Action item: Nothing but the data below, returned exactly, should appear in the answer.

Record set:
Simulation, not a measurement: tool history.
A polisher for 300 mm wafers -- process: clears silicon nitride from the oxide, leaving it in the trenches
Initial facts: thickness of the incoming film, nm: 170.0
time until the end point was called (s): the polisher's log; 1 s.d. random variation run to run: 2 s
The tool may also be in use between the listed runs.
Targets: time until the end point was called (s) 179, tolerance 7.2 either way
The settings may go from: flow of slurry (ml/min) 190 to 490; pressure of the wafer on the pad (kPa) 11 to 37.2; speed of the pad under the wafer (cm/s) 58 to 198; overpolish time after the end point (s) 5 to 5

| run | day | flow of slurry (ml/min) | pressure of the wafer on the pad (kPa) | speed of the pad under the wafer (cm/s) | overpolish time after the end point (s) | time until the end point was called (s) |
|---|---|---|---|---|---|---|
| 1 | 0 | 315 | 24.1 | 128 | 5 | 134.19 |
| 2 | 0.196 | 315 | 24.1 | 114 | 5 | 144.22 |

Written answer:
Simulation, not a measurement: tool history.
A polisher for 300 mm wafers -- process: clears silicon nitride from the oxide, leaving it in the trenches
Initial facts: thickness of the incoming film, nm: 170.0
time until the end point was called (s): the polisher's log; 1 s.d. random variation run to run: 2 s
The tool may also be in use between the listed runs.
Targets: time until the end point was called (s) 179, tolerance 7.2 either way
The settings may go from: flow of slurry (ml/min) 190 to 490; pressure of the wafer on the pad (kPa) 11 to 37.2; speed of the pad under the wafer (cm/s) 58 to 198; overpolish time after the end point (s) 5 to 5

| run | day | flow of slurry (ml/min) | pressure of the wafer on the pad (kPa) | speed of the pad under the wafer (cm/s) | overpolish time after the end point (s) | time until the end point was called (s) |
|---|---|---|---|---|---|---|
| 1 | 0 | 315 | 24.1 | 128 | 5 | 134.19 |
| 2 | 0.196 | 315 | 24.1 | 114 | 5 | 144.22 |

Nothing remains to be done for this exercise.